> ACTIVITY: Write out the data exactly from its first line onward, ending with the line in which "Known at the" appears.

PROVIDED RECORDS Block Start
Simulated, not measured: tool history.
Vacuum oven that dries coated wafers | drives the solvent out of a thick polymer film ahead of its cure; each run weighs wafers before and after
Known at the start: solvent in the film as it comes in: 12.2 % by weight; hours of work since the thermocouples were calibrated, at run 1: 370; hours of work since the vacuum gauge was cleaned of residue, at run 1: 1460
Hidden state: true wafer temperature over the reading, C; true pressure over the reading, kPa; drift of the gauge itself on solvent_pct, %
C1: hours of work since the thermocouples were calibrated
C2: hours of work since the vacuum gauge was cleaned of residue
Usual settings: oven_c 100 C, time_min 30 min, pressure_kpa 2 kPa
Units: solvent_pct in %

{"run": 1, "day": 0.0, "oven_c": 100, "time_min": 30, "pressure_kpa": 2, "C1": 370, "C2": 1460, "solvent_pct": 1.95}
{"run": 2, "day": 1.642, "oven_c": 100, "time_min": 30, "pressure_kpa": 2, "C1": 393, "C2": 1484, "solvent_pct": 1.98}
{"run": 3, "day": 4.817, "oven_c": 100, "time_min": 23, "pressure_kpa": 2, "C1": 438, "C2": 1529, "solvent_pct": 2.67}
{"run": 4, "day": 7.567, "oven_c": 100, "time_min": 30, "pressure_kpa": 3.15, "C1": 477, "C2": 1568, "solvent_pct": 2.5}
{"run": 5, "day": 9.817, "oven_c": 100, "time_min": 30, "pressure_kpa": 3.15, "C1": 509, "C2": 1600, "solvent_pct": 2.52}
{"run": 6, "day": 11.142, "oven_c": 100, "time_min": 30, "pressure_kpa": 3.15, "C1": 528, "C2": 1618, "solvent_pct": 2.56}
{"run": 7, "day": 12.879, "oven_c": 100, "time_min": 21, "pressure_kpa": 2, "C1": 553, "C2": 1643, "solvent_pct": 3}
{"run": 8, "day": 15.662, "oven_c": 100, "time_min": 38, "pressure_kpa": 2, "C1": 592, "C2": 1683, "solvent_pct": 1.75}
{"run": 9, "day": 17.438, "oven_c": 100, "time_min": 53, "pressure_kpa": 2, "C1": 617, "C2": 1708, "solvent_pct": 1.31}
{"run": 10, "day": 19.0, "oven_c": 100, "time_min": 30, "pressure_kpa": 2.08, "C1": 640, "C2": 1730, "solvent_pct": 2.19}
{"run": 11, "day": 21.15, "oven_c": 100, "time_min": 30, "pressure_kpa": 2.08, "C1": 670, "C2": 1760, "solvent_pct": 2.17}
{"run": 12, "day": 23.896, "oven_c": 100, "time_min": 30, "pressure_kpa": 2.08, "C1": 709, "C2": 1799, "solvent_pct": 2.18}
PROVIDED RECORDS Block End

> WRITTEN SOLUTION:
Simulated, not measured: tool history.
Vacuum oven that dries coated wafers | drives the solvent out of a thick polymer film ahead of its cure; each run weighs wafers before and after
Known at the start: solvent in the film as it comes in: 12.2 % by weight; hours of work since the thermocouples were calibrated, at run 1: 370; hours of work since the vacuum gauge was cleaned of residue, at run 1: 1460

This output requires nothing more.